**Work request:**
Retype every entry in its entirety, without alteration.

[Supplied entries]
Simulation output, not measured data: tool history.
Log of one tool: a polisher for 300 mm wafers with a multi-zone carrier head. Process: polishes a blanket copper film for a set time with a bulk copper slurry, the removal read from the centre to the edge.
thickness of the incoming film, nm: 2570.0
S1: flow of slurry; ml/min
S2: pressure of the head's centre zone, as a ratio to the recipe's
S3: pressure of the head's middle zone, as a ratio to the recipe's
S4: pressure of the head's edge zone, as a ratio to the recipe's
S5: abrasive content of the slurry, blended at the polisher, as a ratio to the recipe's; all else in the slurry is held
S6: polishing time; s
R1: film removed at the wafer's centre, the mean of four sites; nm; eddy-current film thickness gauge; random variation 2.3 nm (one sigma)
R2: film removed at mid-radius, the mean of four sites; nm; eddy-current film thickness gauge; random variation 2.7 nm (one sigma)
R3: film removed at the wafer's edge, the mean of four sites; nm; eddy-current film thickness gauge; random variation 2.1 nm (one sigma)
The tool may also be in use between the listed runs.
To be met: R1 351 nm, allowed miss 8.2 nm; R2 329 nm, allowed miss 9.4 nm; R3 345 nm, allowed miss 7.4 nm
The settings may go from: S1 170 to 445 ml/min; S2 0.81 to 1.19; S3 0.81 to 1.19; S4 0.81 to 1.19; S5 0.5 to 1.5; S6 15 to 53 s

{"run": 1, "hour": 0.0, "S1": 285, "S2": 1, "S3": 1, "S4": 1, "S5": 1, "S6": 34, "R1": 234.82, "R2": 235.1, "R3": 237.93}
[/Supplied entries]

**Your solution:**
Simulation output, not measured data: tool history.
Log of one tool: a polisher for 300 mm wafers with a multi-zone carrier head. Process: polishes a blanket copper film for a set time with a bulk copper slurry, the removal read from the centre to the edge.
thickness of the incoming film, nm: 2570.0
S1: flow of slurry; ml/min
S2: pressure of the head's centre zone, as a ratio to the recipe's
S3: pressure of the head's middle zone, as a ratio to the recipe's
S4: pressure of the head's edge zone, as a ratio to the recipe's
S5: abrasive content of the slurry, blended at the polisher, as a ratio to the recipe's; all else in the slurry is held
S6: polishing time; s
R1: film removed at the wafer's centre, the mean of four sites; nm; eddy-current film thickness gauge; random variation 2.3 nm (one sigma)
R2: film removed at mid-radius, the mean of four sites; nm; eddy-current film thickness gauge; random variation 2.7 nm (one sigma)
R3: film removed at the wafer's edge, the mean of four sites; nm; eddy-current film thickness gauge; random variation 2.1 nm (one sigma)
The tool may also be in use between the listed runs.
To be met: R1 351 nm, allowed miss 8.2 nm; R2 329 nm, allowed miss 9.4 nm; R3 345 nm, allowed miss 7.4 nm
The settings may go from: S1 170 to 445 ml/min; S2 0.81 to 1.19; S3 0.81 to 1.19; S4 0.81 to 1.19; S5 0.5 to 1.5; S6 15 to 53 s

{"run": 1, "hour": 0.0, "S1": 285, "S2": 1, "S3": 1, "S4": 1, "S5": 1, "S6": 34, "R1": 234.82, "R2": 235.1, "R3": 237.93}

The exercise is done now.